### Extracted entries ###
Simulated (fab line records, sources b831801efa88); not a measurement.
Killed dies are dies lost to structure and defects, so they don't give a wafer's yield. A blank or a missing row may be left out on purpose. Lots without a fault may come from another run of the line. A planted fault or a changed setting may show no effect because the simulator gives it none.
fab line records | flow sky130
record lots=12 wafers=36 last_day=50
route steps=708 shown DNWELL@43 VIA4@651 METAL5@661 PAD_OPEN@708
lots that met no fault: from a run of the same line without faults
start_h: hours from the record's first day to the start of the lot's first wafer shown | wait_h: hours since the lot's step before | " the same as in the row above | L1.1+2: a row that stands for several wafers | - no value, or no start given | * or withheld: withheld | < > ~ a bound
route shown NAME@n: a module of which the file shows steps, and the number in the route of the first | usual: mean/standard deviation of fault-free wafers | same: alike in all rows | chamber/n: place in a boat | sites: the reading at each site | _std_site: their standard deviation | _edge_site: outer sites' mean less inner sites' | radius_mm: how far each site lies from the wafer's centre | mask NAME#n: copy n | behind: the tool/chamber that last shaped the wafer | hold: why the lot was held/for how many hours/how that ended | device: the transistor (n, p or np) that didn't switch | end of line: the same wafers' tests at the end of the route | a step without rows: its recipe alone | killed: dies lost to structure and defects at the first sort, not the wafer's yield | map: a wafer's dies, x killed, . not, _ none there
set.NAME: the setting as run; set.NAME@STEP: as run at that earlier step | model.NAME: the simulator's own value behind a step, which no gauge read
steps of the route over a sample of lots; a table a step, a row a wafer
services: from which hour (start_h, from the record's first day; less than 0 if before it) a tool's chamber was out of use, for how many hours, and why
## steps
###

§ Action item:
Look above and return each line of the records exactly, from the very first through the line with "set.NAME: the setting", both included.

§ Task answer:
Simulated (fab line records, sources b831801efa88); not a measurement.
Killed dies are dies lost to structure and defects, so they don't give a wafer's yield. A blank or a missing row may be left out on purpose. Lots without a fault may come from another run of the line. A planted fault or a changed setting may show no effect because the simulator gives it none.
fab line records | flow sky130
record lots=12 wafers=36 last_day=50
route steps=708 shown DNWELL@43 VIA4@651 METAL5@661 PAD_OPEN@708
lots that met no fault: from a run of the same line without faults
start_h: hours from the record's first day to the start of the lot's first wafer shown | wait_h: hours since the lot's step before | " the same as in the row above | L1.1+2: a row that stands for several wafers | - no value, or no start given | * or withheld: withheld | < > ~ a bound
route shown NAME@n: a module of which the file shows steps, and the number in the route of the first | usual: mean/standard deviation of fault-free wafers | same: alike in all rows | chamber/n: place in a boat | sites: the reading at each site | _std_site: their standard deviation | _edge_site: outer sites' mean less inner sites' | radius_mm: how far each site lies from the wafer's centre | mask NAME#n: copy n | behind: the tool/chamber that last shaped the wafer | hold: why the lot was held/for how many hours/how that ended | device: the transistor (n, p or np) that didn't switch | end of line: the same wafers' tests at the end of the route | a step without rows: its recipe alone | killed: dies lost to structure and defects at the first sort, not the wafer's yield | map: a wafer's dies, x killed, . not, _ none there
set.NAME: the setting as run; set.NAME@STEP: as run at that earlier step | model.NAME: the simulator's own value behind a step, which no gauge read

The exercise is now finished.